[Data extract Boundary: Start]

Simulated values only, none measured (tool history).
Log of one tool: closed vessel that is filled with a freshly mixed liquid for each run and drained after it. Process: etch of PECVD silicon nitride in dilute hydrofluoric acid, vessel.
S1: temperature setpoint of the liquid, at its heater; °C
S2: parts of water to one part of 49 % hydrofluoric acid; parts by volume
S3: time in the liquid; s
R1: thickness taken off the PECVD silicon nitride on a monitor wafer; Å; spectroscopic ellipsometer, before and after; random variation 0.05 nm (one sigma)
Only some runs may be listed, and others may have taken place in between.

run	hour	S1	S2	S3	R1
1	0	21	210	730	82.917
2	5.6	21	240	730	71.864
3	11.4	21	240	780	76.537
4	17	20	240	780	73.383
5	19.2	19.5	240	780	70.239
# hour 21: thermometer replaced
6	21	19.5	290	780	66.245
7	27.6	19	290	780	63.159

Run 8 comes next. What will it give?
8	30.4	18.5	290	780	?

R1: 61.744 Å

[Data extract Boundary: End]

- Action item:
A verbatim transcription is needed of the lines above, starting at the line with "Log of one tool: closed" and ending at the line with "S3: time in the liquid; s", both included, and of nothing else.

- Answer section:
Log of one tool: closed vessel that is filled with a freshly mixed liquid for each run and drained after it. Process: etch of PECVD silicon nitride in dilute hydrofluoric acid, vessel.
S1: temperature setpoint of the liquid, at its heater; °C
S2: parts of water to one part of 49 % hydrofluoric acid; parts by volume
S3: time in the liquid; s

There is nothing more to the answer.